## [ACTIVITY]
Line by line, reproduce exactly the beginning of the listing below, ending with the line that contains "Known at the" and adding nothing.

## [AVAILABLE DATA]
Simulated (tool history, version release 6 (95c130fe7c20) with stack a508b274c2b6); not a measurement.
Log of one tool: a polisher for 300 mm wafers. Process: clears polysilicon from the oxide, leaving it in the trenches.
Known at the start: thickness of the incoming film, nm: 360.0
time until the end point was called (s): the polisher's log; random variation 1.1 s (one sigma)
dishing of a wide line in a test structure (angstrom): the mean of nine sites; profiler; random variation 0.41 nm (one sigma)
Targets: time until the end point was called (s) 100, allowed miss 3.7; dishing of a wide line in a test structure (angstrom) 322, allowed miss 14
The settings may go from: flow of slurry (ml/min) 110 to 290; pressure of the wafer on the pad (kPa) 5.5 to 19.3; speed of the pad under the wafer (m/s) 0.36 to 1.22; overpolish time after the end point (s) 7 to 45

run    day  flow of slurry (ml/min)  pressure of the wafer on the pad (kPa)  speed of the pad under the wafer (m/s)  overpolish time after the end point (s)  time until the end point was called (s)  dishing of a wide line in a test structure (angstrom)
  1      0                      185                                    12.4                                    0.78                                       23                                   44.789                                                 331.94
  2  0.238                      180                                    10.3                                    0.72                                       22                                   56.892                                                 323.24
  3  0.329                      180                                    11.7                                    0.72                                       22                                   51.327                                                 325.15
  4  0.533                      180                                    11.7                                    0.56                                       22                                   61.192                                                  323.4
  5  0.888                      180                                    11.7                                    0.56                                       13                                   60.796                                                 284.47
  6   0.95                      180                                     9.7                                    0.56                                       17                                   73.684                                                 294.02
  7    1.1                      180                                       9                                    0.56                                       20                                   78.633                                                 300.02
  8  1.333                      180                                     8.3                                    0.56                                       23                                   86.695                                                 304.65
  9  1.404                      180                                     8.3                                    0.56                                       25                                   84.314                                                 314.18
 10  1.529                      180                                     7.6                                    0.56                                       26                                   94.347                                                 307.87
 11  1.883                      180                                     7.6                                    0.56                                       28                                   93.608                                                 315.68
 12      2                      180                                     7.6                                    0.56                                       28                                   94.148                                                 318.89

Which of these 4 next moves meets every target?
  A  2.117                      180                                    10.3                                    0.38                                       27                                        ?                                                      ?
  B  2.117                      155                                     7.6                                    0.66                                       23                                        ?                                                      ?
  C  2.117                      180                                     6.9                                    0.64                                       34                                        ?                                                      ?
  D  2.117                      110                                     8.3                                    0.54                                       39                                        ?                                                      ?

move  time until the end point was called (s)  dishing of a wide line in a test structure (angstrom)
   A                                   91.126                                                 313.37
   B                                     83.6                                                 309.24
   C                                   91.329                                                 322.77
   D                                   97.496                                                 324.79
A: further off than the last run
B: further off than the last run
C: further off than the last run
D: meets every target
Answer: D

## [REPLY]
Simulated (tool history, version release 6 (95c130fe7c20) with stack a508b274c2b6); not a measurement.
Log of one tool: a polisher for 300 mm wafers. Process: clears polysilicon from the oxide, leaving it in the trenches.
Known at the start: thickness of the incoming film, nm: 360.0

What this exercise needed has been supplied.